Please output the full listing, character for character.

__Data shown__.
══════════════════════════════
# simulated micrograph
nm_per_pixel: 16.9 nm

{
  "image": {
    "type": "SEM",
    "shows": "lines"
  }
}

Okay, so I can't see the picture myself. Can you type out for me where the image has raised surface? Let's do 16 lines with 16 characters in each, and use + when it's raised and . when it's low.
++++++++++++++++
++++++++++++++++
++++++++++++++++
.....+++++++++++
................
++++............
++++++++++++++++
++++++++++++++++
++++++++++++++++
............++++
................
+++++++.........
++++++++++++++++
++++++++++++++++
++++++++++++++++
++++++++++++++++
══════════════════════════════

__Response__.
# simulated micrograph
nm_per_pixel: 16.9 nm

{
  "image": {
    "type": "SEM",
    "shows": "lines"
  }
}

Okay, so I can't see the picture myself. Can you type out for me where the image has raised surface? Let's do 16 lines with 16 characters in each, and use + when it's raised and . when it's low.
++++++++++++++++
++++++++++++++++
++++++++++++++++
.....+++++++++++
................
++++............
++++++++++++++++
++++++++++++++++
++++++++++++++++
............++++
................
+++++++.........
++++++++++++++++
++++++++++++++++
++++++++++++++++
++++++++++++++++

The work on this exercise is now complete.